__Information supplied__
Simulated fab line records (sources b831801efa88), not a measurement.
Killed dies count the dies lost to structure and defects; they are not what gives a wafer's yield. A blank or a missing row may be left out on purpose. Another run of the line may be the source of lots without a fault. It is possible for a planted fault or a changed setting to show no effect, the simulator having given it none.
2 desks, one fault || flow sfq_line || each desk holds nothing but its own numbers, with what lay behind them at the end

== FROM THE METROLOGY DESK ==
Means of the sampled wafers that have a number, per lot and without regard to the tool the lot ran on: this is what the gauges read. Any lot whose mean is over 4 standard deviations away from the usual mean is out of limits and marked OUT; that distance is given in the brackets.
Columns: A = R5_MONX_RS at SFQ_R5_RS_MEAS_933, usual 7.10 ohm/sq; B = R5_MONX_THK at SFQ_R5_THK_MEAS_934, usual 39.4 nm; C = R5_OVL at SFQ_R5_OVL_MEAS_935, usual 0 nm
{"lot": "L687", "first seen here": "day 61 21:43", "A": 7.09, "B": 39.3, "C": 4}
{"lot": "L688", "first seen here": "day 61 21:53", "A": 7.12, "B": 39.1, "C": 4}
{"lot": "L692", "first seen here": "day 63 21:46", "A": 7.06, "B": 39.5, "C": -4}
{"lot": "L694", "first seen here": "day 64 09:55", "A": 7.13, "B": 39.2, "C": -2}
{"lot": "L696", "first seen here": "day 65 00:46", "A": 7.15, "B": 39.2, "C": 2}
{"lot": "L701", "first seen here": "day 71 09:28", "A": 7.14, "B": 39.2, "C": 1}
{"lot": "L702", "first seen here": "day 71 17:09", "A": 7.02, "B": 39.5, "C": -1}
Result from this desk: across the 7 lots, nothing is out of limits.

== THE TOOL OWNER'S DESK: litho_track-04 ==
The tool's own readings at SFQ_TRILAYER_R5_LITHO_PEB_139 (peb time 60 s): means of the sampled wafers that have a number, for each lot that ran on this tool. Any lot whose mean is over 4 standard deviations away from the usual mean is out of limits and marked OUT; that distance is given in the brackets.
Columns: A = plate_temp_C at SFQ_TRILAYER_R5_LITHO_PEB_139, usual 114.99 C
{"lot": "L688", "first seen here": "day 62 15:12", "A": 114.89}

__Assigned task__
Copy every line of the data above, beginning with the first and ending with the line that contains "2 desks, one", and give nothing more.

__Answer area__
Simulated fab line records (sources b831801efa88), not a measurement.
Killed dies count the dies lost to structure and defects; they are not what gives a wafer's yield. A blank or a missing row may be left out on purpose. Another run of the line may be the source of lots without a fault. It is possible for a planted fault or a changed setting to show no effect, the simulator having given it none.
2 desks, one fault || flow sfq_line || each desk holds nothing but its own numbers, with what lay behind them at the end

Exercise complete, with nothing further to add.